Action item:
In the listing below, a line holding "S4: abrasive content" and a line holding "Estimate the outcome" mark the range. Retype both exactly, with all lines between them.

══════════════════════════════

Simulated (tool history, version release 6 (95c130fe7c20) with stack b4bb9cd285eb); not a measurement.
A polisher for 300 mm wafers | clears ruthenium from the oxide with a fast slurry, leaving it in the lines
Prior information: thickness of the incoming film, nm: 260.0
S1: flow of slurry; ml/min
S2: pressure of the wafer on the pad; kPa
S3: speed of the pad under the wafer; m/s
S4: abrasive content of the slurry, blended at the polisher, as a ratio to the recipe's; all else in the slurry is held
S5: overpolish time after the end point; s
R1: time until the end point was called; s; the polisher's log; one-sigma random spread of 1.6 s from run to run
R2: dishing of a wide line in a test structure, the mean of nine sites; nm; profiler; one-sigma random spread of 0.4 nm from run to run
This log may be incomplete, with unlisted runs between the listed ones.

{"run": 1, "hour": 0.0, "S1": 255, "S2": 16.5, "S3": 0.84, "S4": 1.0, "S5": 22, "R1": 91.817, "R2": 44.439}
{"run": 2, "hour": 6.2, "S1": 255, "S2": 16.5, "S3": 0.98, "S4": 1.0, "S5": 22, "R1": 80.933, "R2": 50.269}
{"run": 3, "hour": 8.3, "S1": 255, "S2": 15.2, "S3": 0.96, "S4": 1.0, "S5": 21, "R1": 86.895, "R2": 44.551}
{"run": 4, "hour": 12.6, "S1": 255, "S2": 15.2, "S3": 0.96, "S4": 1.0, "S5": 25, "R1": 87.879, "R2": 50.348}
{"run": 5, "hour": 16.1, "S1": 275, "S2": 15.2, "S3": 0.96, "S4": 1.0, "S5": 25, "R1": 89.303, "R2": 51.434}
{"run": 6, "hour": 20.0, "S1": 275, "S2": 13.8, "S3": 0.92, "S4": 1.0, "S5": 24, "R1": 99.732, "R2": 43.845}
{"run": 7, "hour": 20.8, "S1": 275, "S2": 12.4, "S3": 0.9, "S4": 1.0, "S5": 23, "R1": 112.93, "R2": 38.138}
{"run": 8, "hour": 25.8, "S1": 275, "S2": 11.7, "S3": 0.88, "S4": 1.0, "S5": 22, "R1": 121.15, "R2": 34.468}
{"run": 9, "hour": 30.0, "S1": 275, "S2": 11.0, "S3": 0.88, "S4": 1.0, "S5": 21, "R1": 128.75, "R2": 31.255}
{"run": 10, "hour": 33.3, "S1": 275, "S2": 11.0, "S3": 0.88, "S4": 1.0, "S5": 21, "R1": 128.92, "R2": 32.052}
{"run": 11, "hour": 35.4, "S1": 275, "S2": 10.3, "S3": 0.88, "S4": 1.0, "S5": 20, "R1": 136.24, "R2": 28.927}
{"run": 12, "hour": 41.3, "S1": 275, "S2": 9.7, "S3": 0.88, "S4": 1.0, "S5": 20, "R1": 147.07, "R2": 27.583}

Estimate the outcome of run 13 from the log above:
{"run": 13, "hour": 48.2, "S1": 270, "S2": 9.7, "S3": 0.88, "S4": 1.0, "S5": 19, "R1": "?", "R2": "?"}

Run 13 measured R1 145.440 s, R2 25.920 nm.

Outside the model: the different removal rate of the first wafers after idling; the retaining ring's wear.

══════════════════════════════

Worked solution:
S4: abrasive content of the slurry, blended at the polisher, as a ratio to the recipe's; all else in the slurry is held
S5: overpolish time after the end point; s
R1: time until the end point was called; s; the polisher's log; one-sigma random spread of 1.6 s from run to run
R2: dishing of a wide line in a test structure, the mean of nine sites; nm; profiler; one-sigma random spread of 0.4 nm from run to run
This log may be incomplete, with unlisted runs between the listed ones.

{"run": 1, "hour": 0.0, "S1": 255, "S2": 16.5, "S3": 0.84, "S4": 1.0, "S5": 22, "R1": 91.817, "R2": 44.439}
{"run": 2, "hour": 6.2, "S1": 255, "S2": 16.5, "S3": 0.98, "S4": 1.0, "S5": 22, "R1": 80.933, "R2": 50.269}
{"run": 3, "hour": 8.3, "S1": 255, "S2": 15.2, "S3": 0.96, "S4": 1.0, "S5": 21, "R1": 86.895, "R2": 44.551}
{"run": 4, "hour": 12.6, "S1": 255, "S2": 15.2, "S3": 0.96, "S4": 1.0, "S5": 25, "R1": 87.879, "R2": 50.348}
{"run": 5, "hour": 16.1, "S1": 275, "S2": 15.2, "S3": 0.96, "S4": 1.0, "S5": 25, "R1": 89.303, "R2": 51.434}
{"run": 6, "hour": 20.0, "S1": 275, "S2": 13.8, "S3": 0.92, "S4": 1.0, "S5": 24, "R1": 99.732, "R2": 43.845}
{"run": 7, "hour": 20.8, "S1": 275, "S2": 12.4, "S3": 0.9, "S4": 1.0, "S5": 23, "R1": 112.93, "R2": 38.138}
{"run": 8, "hour": 25.8, "S1": 275, "S2": 11.7, "S3": 0.88, "S4": 1.0, "S5": 22, "R1": 121.15, "R2": 34.468}
{"run": 9, "hour": 30.0, "S1": 275, "S2": 11.0, "S3": 0.88, "S4": 1.0, "S5": 21, "R1": 128.75, "R2": 31.255}
{"run": 10, "hour": 33.3, "S1": 275, "S2": 11.0, "S3": 0.88, "S4": 1.0, "S5": 21, "R1": 128.92, "R2": 32.052}
{"run": 11, "hour": 35.4, "S1": 275, "S2": 10.3, "S3": 0.88, "S4": 1.0, "S5": 20, "R1": 136.24, "R2": 28.927}
{"run": 12, "hour": 41.3, "S1": 275, "S2": 9.7, "S3": 0.88, "S4": 1.0, "S5": 20, "R1": 147.07, "R2": 27.583}

Estimate the outcome of run 13 from the log above:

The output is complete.